_Assignment_. Below are some records. Return exactly the lines from the one with "row-to-row change constant." to the one with "Past the settings", and nothing else.

^^^^^^^^

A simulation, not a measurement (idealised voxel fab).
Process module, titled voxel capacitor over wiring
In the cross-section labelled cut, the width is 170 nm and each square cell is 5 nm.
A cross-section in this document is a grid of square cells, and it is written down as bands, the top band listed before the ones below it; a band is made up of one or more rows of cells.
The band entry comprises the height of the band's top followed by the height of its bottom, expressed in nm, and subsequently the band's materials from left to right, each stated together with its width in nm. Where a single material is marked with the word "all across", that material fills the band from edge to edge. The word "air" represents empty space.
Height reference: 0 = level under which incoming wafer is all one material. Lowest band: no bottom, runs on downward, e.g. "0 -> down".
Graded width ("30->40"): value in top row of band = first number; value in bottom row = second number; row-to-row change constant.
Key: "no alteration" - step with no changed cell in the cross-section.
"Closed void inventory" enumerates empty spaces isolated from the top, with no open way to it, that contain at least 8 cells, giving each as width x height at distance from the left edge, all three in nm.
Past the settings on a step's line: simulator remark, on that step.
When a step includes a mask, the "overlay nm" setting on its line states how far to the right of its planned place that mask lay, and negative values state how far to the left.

^^^^^^^^

_Task response_.
Graded width ("30->40"): value in top row of band = first number; value in bottom row = second number; row-to-row change constant.
Key: "no alteration" - step with no changed cell in the cross-section.
"Closed void inventory" enumerates empty spaces isolated from the top, with no open way to it, that contain at least 8 cells, giving each as width x height at distance from the left edge, all three in nm.
Past the settings on a step's line: simulator remark, on that step.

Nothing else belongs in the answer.